Record extracts:

-- Opening Marker --

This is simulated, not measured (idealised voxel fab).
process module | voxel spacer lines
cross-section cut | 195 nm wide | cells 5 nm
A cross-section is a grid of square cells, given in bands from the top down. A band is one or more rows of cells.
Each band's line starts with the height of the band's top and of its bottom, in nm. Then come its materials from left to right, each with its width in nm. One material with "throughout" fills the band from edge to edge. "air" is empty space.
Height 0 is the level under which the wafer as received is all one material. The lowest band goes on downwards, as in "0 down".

-- Closing Marker --

The expected response reproduces all of the data precisely.

Exercise answer:
This is simulated, not measured (idealised voxel fab).
process module | voxel spacer lines
cross-section cut | 195 nm wide | cells 5 nm
A cross-section is a grid of square cells, given in bands from the top down. A band is one or more rows of cells.
Each band's line starts with the height of the band's top and of its bottom, in nm. Then come its materials from left to right, each with its width in nm. One material with "throughout" fills the band from edge to edge. "air" is empty space.
Height 0 is the level under which the wafer as received is all one material. The lowest band goes on downwards, as in "0 down".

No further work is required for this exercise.